▶ RAW DATA
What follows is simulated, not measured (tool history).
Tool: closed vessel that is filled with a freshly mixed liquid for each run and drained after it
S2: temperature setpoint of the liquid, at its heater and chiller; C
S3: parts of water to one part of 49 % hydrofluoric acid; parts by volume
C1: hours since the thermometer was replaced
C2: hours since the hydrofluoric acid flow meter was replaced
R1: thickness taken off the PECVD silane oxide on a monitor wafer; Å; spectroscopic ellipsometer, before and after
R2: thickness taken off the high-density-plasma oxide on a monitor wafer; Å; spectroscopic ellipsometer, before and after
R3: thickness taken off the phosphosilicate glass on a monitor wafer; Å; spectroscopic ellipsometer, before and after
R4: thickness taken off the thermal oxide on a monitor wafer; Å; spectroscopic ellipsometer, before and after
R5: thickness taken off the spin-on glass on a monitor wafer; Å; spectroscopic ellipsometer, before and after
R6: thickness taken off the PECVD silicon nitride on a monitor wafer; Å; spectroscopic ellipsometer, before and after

▶ ACTIVITY
Each line of the data above must be restated word for word.

▶ RESPONSE BOX
What follows is simulated, not measured (tool history).
Tool: closed vessel that is filled with a freshly mixed liquid for each run and drained after it
S2: temperature setpoint of the liquid, at its heater and chiller; C
S3: parts of water to one part of 49 % hydrofluoric acid; parts by volume
C1: hours since the thermometer was replaced
C2: hours since the hydrofluoric acid flow meter was replaced
R1: thickness taken off the PECVD silane oxide on a monitor wafer; Å; spectroscopic ellipsometer, before and after
R2: thickness taken off the high-density-plasma oxide on a monitor wafer; Å; spectroscopic ellipsometer, before and after
R3: thickness taken off the phosphosilicate glass on a monitor wafer; Å; spectroscopic ellipsometer, before and after
R4: thickness taken off the thermal oxide on a monitor wafer; Å; spectroscopic ellipsometer, before and after
R5: thickness taken off the spin-on glass on a monitor wafer; Å; spectroscopic ellipsometer, before and after
R6: thickness taken off the PECVD silicon nitride on a monitor wafer; Å; spectroscopic ellipsometer, before and after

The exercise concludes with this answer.